> **Exercise**: Every line below should be given again without alteration.

*** Records supplied Section Begins ***

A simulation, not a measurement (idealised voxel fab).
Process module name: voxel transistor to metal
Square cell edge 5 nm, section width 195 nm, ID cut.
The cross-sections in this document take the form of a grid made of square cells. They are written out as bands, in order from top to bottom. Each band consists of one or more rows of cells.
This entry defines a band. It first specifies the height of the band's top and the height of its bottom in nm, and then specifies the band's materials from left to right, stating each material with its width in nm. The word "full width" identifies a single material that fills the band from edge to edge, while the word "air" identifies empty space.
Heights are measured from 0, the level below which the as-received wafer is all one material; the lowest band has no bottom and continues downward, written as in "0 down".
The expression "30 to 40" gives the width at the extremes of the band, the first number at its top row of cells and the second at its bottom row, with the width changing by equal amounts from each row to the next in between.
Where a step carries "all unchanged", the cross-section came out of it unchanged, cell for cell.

*** Records supplied Section Ends ***

> **Answer area**:
A simulation, not a measurement (idealised voxel fab).
Process module name: voxel transistor to metal
Square cell edge 5 nm, section width 195 nm, ID cut.
The cross-sections in this document take the form of a grid made of square cells. They are written out as bands, in order from top to bottom. Each band consists of one or more rows of cells.
This entry defines a band. It first specifies the height of the band's top and the height of its bottom in nm, and then specifies the band's materials from left to right, stating each material with its width in nm. The word "full width" identifies a single material that fills the band from edge to edge, while the word "air" identifies empty space.
Heights are measured from 0, the level below which the as-received wafer is all one material; the lowest band has no bottom and continues downward, written as in "0 down".
The expression "30 to 40" gives the width at the extremes of the band, the first number at its top row of cells and the second at its bottom row, with the width changing by equal amounts from each row to the next in between.
Where a step carries "all unchanged", the cross-section came out of it unchanged, cell for cell.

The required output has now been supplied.